── Material supplied
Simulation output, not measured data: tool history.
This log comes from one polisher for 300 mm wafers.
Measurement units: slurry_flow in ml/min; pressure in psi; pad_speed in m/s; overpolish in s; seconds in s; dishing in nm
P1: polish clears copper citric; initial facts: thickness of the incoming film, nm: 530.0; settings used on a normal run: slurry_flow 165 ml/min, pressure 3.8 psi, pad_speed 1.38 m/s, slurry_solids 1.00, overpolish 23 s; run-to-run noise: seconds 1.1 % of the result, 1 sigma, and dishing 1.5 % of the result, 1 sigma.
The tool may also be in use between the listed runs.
────

The answer should consist of every entry, repeated word for word.

Simulation output, not measured data: tool history.
This log comes from one polisher for 300 mm wafers.
Measurement units: slurry_flow in ml/min; pressure in psi; pad_speed in m/s; overpolish in s; seconds in s; dishing in nm
P1: polish clears copper citric; initial facts: thickness of the incoming film, nm: 530.0; settings used on a normal run: slurry_flow 165 ml/min, pressure 3.8 psi, pad_speed 1.38 m/s, slurry_solids 1.00, overpolish 23 s; run-to-run noise: seconds 1.1 % of the result, 1 sigma, and dishing 1.5 % of the result, 1 sigma.
The tool may also be in use between the listed runs.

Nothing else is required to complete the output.